§ **ASSIGNMENT**
Reproduce each line from the first in the data through the line that contains "DUUDDDUUUDDDUUUDDDUUDDDUUUDDDUUU" exactly; give nothing else.

§ **MATERIAL PROVIDED**
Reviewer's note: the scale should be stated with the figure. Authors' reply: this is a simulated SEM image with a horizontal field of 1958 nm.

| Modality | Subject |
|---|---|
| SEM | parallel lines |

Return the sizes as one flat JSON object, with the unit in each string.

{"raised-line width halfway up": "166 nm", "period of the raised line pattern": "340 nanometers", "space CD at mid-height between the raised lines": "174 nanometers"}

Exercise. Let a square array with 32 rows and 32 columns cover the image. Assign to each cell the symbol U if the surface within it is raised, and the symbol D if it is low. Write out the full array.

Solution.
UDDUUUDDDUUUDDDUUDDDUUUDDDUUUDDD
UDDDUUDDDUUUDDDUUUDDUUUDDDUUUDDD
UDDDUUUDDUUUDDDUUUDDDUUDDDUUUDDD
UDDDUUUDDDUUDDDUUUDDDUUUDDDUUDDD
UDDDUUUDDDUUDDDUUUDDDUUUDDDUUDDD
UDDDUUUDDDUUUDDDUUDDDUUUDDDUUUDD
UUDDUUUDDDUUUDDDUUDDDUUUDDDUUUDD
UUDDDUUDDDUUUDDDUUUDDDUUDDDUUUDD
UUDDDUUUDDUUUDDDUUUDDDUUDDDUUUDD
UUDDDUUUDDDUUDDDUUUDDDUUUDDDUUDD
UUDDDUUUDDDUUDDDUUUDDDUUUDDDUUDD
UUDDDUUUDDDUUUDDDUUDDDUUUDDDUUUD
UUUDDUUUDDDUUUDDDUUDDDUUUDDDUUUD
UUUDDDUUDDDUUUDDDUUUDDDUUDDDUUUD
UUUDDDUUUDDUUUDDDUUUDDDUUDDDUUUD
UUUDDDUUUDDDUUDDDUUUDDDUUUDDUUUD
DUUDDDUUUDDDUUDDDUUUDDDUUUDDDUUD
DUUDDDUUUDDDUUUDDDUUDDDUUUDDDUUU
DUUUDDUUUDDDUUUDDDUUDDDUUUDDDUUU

§ **RESPONSE BOX**
Reviewer's note: the scale should be stated with the figure. Authors' reply: this is a simulated SEM image with a horizontal field of 1958 nm.

| Modality | Subject |
|---|---|
| SEM | parallel lines |

Return the sizes as one flat JSON object, with the unit in each string.

{"raised-line width halfway up": "166 nm", "period of the raised line pattern": "340 nanometers", "space CD at mid-height between the raised lines": "174 nanometers"}

Exercise. Let a square array with 32 rows and 32 columns cover the image. Assign to each cell the symbol U if the surface within it is raised, and the symbol D if it is low. Write out the full array.

Solution.
UDDUUUDDDUUUDDDUUDDDUUUDDDUUUDDD
UDDDUUDDDUUUDDDUUUDDUUUDDDUUUDDD
UDDDUUUDDUUUDDDUUUDDDUUDDDUUUDDD
UDDDUUUDDDUUDDDUUUDDDUUUDDDUUDDD
UDDDUUUDDDUUDDDUUUDDDUUUDDDUUDDD
UDDDUUUDDDUUUDDDUUDDDUUUDDDUUUDD
UUDDUUUDDDUUUDDDUUDDDUUUDDDUUUDD
UUDDDUUDDDUUUDDDUUUDDDUUDDDUUUDD
UUDDDUUUDDUUUDDDUUUDDDUUDDDUUUDD
UUDDDUUUDDDUUDDDUUUDDDUUUDDDUUDD
UUDDDUUUDDDUUDDDUUUDDDUUUDDDUUDD
UUDDDUUUDDDUUUDDDUUDDDUUUDDDUUUD
UUUDDUUUDDDUUUDDDUUDDDUUUDDDUUUD
UUUDDDUUDDDUUUDDDUUUDDDUUDDDUUUD
UUUDDDUUUDDUUUDDDUUUDDDUUDDDUUUD
UUUDDDUUUDDDUUDDDUUUDDDUUUDDUUUD
DUUDDDUUUDDDUUDDDUUUDDDUUUDDDUUD
DUUDDDUUUDDDUUUDDDUUDDDUUUDDDUUU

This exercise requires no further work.